Start at the first record below and retype through the last, exactly.

▬▬▬▬▬▬

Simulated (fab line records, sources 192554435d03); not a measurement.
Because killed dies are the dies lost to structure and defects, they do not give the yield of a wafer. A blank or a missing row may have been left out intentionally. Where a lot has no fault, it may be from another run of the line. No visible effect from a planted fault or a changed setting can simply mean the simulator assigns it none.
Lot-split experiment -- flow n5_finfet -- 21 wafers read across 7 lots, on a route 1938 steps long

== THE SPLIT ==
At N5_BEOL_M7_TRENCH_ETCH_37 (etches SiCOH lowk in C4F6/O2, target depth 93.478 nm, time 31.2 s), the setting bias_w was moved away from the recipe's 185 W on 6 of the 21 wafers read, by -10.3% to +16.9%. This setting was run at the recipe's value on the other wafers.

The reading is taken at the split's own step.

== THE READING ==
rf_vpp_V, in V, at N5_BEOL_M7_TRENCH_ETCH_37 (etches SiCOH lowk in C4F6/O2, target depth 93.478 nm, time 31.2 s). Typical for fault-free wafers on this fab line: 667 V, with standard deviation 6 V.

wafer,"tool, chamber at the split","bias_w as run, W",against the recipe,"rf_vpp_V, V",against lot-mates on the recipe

▬▬▬▬▬▬

Written solution:
Simulated (fab line records, sources 192554435d03); not a measurement.
Because killed dies are the dies lost to structure and defects, they do not give the yield of a wafer. A blank or a missing row may have been left out intentionally. Where a lot has no fault, it may be from another run of the line. No visible effect from a planted fault or a changed setting can simply mean the simulator assigns it none.
Lot-split experiment -- flow n5_finfet -- 21 wafers read across 7 lots, on a route 1938 steps long

== THE SPLIT ==
At N5_BEOL_M7_TRENCH_ETCH_37 (etches SiCOH lowk in C4F6/O2, target depth 93.478 nm, time 31.2 s), the setting bias_w was moved away from the recipe's 185 W on 6 of the 21 wafers read, by -10.3% to +16.9%. This setting was run at the recipe's value on the other wafers.

The reading is taken at the split's own step.

== THE READING ==
rf_vpp_V, in V, at N5_BEOL_M7_TRENCH_ETCH_37 (etches SiCOH lowk in C4F6/O2, target depth 93.478 nm, time 31.2 s). Typical for fault-free wafers on this fab line: 667 V, with standard deviation 6 V.

wafer,"tool, chamber at the split","bias_w as run, W",against the recipe,"rf_vpp_V, V",against lot-mates on the recipe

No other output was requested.